--- Assigned task ---
For the records below, print every one exactly, with nothing dropped.

--- Extracted material ---
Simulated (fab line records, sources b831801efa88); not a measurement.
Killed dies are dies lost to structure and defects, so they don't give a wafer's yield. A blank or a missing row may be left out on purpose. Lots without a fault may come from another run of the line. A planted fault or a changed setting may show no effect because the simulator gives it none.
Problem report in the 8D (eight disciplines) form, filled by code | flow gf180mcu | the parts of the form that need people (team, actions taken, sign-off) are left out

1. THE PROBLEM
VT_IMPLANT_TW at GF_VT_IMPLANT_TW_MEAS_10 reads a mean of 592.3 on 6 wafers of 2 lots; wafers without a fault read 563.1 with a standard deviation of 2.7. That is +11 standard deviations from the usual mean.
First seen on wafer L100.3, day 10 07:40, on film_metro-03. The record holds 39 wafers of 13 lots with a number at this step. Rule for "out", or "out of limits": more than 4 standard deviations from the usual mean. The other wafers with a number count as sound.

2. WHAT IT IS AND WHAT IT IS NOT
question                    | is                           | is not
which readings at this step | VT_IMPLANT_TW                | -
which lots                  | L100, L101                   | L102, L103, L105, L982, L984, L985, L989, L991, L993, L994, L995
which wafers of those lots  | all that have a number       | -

--- Exercise result ---
Simulated (fab line records, sources b831801efa88); not a measurement.
Killed dies are dies lost to structure and defects, so they don't give a wafer's yield. A blank or a missing row may be left out on purpose. Lots without a fault may come from another run of the line. A planted fault or a changed setting may show no effect because the simulator gives it none.
Problem report in the 8D (eight disciplines) form, filled by code | flow gf180mcu | the parts of the form that need people (team, actions taken, sign-off) are left out

1. THE PROBLEM
VT_IMPLANT_TW at GF_VT_IMPLANT_TW_MEAS_10 reads a mean of 592.3 on 6 wafers of 2 lots; wafers without a fault read 563.1 with a standard deviation of 2.7. That is +11 standard deviations from the usual mean.
First seen on wafer L100.3, day 10 07:40, on film_metro-03. The record holds 39 wafers of 13 lots with a number at this step. Rule for "out", or "out of limits": more than 4 standard deviations from the usual mean. The other wafers with a number count as sound.

2. WHAT IT IS AND WHAT IT IS NOT
question                    | is                           | is not
which readings at this step | VT_IMPLANT_TW                | -
which lots                  | L100, L101                   | L102, L103, L105, L982, L984, L985, L989, L991, L993, L994, L995
which wafers of those lots  | all that have a number       | -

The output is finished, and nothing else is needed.